§ **EXCERPTED DATA**
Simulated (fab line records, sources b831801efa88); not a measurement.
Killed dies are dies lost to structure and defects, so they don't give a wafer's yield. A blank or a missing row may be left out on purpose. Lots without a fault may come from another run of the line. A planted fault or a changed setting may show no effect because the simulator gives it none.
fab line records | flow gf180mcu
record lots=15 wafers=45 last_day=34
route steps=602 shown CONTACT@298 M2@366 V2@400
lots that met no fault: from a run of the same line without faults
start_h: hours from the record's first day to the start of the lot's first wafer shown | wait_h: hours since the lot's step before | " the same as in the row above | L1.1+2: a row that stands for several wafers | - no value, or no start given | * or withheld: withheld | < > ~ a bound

§ **WORK TASK**
Repeat all the records without altering a single word.

§ **TASK ANSWER**
Simulated (fab line records, sources b831801efa88); not a measurement.
Killed dies are dies lost to structure and defects, so they don't give a wafer's yield. A blank or a missing row may be left out on purpose. Lots without a fault may come from another run of the line. A planted fault or a changed setting may show no effect because the simulator gives it none.
fab line records | flow gf180mcu
record lots=15 wafers=45 last_day=34
route steps=602 shown CONTACT@298 M2@366 V2@400
lots that met no fault: from a run of the same line without faults
start_h: hours from the record's first day to the start of the lot's first wafer shown | wait_h: hours since the lot's step before | " the same as in the row above | L1.1+2: a row that stands for several wafers | - no value, or no start given | * or withheld: withheld | < > ~ a bound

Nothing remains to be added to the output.